DATA SUPPLIED below:

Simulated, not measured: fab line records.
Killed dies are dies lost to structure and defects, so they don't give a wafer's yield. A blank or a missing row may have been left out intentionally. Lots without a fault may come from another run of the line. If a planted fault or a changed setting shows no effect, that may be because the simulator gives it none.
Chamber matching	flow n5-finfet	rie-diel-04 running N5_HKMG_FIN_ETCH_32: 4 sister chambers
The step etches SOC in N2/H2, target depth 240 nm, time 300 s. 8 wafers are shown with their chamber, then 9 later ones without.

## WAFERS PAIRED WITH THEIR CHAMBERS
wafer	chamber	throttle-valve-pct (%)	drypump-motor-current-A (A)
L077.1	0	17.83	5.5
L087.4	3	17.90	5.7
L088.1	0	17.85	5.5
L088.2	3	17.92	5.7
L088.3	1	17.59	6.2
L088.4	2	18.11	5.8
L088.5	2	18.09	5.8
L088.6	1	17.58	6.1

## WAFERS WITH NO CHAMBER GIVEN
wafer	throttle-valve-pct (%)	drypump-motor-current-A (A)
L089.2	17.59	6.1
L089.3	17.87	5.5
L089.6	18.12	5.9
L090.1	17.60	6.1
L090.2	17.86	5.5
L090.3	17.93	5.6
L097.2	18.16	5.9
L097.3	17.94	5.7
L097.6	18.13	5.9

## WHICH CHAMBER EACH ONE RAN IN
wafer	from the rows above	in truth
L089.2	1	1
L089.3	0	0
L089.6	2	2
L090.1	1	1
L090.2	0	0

End of DATA SUPPLIED.

→ EXERCISE:
Please repeat the whole listing above, keeping every line exactly as it reads.

→ SOLUTION:
Simulated, not measured: fab line records.
Killed dies are dies lost to structure and defects, so they don't give a wafer's yield. A blank or a missing row may have been left out intentionally. Lots without a fault may come from another run of the line. If a planted fault or a changed setting shows no effect, that may be because the simulator gives it none.
Chamber matching	flow n5-finfet	rie-diel-04 running N5_HKMG_FIN_ETCH_32: 4 sister chambers
The step etches SOC in N2/H2, target depth 240 nm, time 300 s. 8 wafers are shown with their chamber, then 9 later ones without.

## WAFERS PAIRED WITH THEIR CHAMBERS
wafer	chamber	throttle-valve-pct (%)	drypump-motor-current-A (A)
L077.1	0	17.83	5.5
L087.4	3	17.90	5.7
L088.1	0	17.85	5.5
L088.2	3	17.92	5.7
L088.3	1	17.59	6.2
L088.4	2	18.11	5.8
L088.5	2	18.09	5.8
L088.6	1	17.58	6.1

## WAFERS WITH NO CHAMBER GIVEN
wafer	throttle-valve-pct (%)	drypump-motor-current-A (A)
L089.2	17.59	6.1
L089.3	17.87	5.5
L089.6	18.12	5.9
L090.1	17.60	6.1
L090.2	17.86	5.5
L090.3	17.93	5.6
L097.2	18.16	5.9
L097.3	17.94	5.7
L097.6	18.13	5.9

## WHICH CHAMBER EACH ONE RAN IN
wafer	from the rows above	in truth
L089.2	1	1
L089.3	0	0
L089.6	2	2
L090.1	1	1
L090.2	0	0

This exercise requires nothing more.